• **WORK REQUEST**
From the listing that follows, extract every line and set it down unaltered.

• **DATA SECTION**
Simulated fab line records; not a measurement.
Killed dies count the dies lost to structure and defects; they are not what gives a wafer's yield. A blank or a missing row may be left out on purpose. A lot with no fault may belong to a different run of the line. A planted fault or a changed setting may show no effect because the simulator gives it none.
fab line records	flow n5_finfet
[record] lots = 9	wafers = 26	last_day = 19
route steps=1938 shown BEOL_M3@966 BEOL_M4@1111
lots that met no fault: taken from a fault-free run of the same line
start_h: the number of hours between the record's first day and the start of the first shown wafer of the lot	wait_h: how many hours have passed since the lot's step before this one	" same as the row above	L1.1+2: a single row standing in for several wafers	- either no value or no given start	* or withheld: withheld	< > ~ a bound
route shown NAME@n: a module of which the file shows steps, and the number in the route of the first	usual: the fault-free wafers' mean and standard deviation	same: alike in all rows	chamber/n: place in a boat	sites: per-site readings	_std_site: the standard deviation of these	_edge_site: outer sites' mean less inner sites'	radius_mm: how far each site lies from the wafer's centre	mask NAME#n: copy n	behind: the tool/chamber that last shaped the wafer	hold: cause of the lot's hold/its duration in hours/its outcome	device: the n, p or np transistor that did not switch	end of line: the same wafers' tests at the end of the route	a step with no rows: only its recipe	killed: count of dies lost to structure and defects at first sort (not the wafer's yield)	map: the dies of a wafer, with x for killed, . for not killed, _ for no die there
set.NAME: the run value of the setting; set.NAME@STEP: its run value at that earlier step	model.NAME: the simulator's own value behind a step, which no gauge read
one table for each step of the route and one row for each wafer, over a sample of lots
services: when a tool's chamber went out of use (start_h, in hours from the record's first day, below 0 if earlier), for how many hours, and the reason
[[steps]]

• **RESPONSE**
Simulated fab line records; not a measurement.
Killed dies count the dies lost to structure and defects; they are not what gives a wafer's yield. A blank or a missing row may be left out on purpose. A lot with no fault may belong to a different run of the line. A planted fault or a changed setting may show no effect because the simulator gives it none.
fab line records	flow n5_finfet
[record] lots = 9	wafers = 26	last_day = 19
route steps=1938 shown BEOL_M3@966 BEOL_M4@1111
lots that met no fault: taken from a fault-free run of the same line
start_h: the number of hours between the record's first day and the start of the first shown wafer of the lot	wait_h: how many hours have passed since the lot's step before this one	" same as the row above	L1.1+2: a single row standing in for several wafers	- either no value or no given start	* or withheld: withheld	< > ~ a bound
route shown NAME@n: a module of which the file shows steps, and the number in the route of the first	usual: the fault-free wafers' mean and standard deviation	same: alike in all rows	chamber/n: place in a boat	sites: per-site readings	_std_site: the standard deviation of these	_edge_site: outer sites' mean less inner sites'	radius_mm: how far each site lies from the wafer's centre	mask NAME#n: copy n	behind: the tool/chamber that last shaped the wafer	hold: cause of the lot's hold/its duration in hours/its outcome	device: the n, p or np transistor that did not switch	end of line: the same wafers' tests at the end of the route	a step with no rows: only its recipe	killed: count of dies lost to structure and defects at first sort (not the wafer's yield)	map: the dies of a wafer, with x for killed, . for not killed, _ for no die there
set.NAME: the run value of the setting; set.NAME@STEP: its run value at that earlier step	model.NAME: the simulator's own value behind a step, which no gauge read
one table for each step of the route and one row for each wafer, over a sample of lots
services: when a tool's chamber went out of use (start_h, in hours from the record's first day, below 0 if earlier), for how many hours, and the reason
[[steps]]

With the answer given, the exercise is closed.